[Opening Entries provided section]

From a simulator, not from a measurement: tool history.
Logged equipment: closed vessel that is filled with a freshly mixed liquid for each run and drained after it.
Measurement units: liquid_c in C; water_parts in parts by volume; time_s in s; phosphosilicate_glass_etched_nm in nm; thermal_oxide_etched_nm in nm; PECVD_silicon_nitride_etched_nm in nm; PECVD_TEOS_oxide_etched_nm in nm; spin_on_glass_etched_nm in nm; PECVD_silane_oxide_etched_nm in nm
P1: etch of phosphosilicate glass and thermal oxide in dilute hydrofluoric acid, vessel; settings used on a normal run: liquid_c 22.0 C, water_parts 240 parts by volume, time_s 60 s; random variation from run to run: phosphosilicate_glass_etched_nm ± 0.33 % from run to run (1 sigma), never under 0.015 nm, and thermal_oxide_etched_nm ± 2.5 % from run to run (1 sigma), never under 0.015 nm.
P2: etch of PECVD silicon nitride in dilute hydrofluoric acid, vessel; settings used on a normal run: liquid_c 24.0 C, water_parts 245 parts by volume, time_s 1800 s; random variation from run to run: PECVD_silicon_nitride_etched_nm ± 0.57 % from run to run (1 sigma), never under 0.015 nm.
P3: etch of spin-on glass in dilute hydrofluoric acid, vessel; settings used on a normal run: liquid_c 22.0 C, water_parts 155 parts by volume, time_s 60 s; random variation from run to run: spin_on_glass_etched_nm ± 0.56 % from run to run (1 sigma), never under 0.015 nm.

[Closing Entries provided section]

Begin with the line above that has "P1: etch of" and continue through the line that has "P2: etch of", setting each one down exactly. Stop there.

**Answer space**
P1: etch of phosphosilicate glass and thermal oxide in dilute hydrofluoric acid, vessel; settings used on a normal run: liquid_c 22.0 C, water_parts 240 parts by volume, time_s 60 s; random variation from run to run: phosphosilicate_glass_etched_nm ± 0.33 % from run to run (1 sigma), never under 0.015 nm, and thermal_oxide_etched_nm ± 2.5 % from run to run (1 sigma), never under 0.015 nm.
P2: etch of PECVD silicon nitride in dilute hydrofluoric acid, vessel; settings used on a normal run: liquid_c 24.0 C, water_parts 245 parts by volume, time_s 1800 s; random variation from run to run: PECVD_silicon_nitride_etched_nm ± 0.57 % from run to run (1 sigma), never under 0.015 nm.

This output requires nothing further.